§ **Brief**
In full and without alteration, give the listing again.

§ **Data excerpts**
#####

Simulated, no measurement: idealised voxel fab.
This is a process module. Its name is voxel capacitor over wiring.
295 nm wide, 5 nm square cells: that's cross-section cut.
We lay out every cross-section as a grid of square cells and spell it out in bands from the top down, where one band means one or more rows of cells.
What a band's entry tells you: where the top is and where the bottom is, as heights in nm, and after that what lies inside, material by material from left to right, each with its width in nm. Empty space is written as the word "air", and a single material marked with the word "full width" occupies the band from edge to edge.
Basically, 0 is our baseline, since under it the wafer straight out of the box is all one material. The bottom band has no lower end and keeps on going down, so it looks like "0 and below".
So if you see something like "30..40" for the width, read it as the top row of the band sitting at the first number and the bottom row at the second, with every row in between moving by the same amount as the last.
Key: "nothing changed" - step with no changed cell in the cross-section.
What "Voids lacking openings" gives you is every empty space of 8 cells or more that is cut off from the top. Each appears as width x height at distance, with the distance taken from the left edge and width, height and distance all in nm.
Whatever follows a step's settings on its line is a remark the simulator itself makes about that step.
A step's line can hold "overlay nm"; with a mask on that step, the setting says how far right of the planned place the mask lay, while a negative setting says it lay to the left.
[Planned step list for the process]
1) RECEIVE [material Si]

#####

§ **Answer area**
Simulated, no measurement: idealised voxel fab.
This is a process module. Its name is voxel capacitor over wiring.
295 nm wide, 5 nm square cells: that's cross-section cut.
We lay out every cross-section as a grid of square cells and spell it out in bands from the top down, where one band means one or more rows of cells.
What a band's entry tells you: where the top is and where the bottom is, as heights in nm, and after that what lies inside, material by material from left to right, each with its width in nm. Empty space is written as the word "air", and a single material marked with the word "full width" occupies the band from edge to edge.
Basically, 0 is our baseline, since under it the wafer straight out of the box is all one material. The bottom band has no lower end and keeps on going down, so it looks like "0 and below".
So if you see something like "30..40" for the width, read it as the top row of the band sitting at the first number and the bottom row at the second, with every row in between moving by the same amount as the last.
Key: "nothing changed" - step with no changed cell in the cross-section.
What "Voids lacking openings" gives you is every empty space of 8 cells or more that is cut off from the top. Each appears as width x height at distance, with the distance taken from the left edge and width, height and distance all in nm.
Whatever follows a step's settings on its line is a remark the simulator itself makes about that step.
A step's line can hold "overlay nm"; with a mask on that step, the setting says how far right of the planned place the mask lay, while a negative setting says it lay to the left.
[Planned step list for the process]
1) RECEIVE [material Si]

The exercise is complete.